**Assigned task**
Repeat the material exactly, leaving no line out.

**Information provided**
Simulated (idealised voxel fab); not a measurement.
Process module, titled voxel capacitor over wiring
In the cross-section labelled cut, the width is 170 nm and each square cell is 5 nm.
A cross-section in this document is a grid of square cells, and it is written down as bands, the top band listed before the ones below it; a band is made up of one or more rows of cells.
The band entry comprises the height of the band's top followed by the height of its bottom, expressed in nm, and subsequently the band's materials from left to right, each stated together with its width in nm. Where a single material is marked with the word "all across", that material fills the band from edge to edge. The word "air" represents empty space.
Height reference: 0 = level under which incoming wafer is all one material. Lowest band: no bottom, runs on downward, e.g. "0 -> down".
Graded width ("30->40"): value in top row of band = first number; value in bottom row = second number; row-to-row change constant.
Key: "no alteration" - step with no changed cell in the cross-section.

**Task result**
Simulated (idealised voxel fab); not a measurement.
Process module, titled voxel capacitor over wiring
In the cross-section labelled cut, the width is 170 nm and each square cell is 5 nm.
A cross-section in this document is a grid of square cells, and it is written down as bands, the top band listed before the ones below it; a band is made up of one or more rows of cells.
The band entry comprises the height of the band's top followed by the height of its bottom, expressed in nm, and subsequently the band's materials from left to right, each stated together with its width in nm. Where a single material is marked with the word "all across", that material fills the band from edge to edge. The word "air" represents empty space.
Height reference: 0 = level under which incoming wafer is all one material. Lowest band: no bottom, runs on downward, e.g. "0 -> down".
Graded width ("30->40"): value in top row of band = first number; value in bottom row = second number; row-to-row change constant.
Key: "no alteration" - step with no changed cell in the cross-section.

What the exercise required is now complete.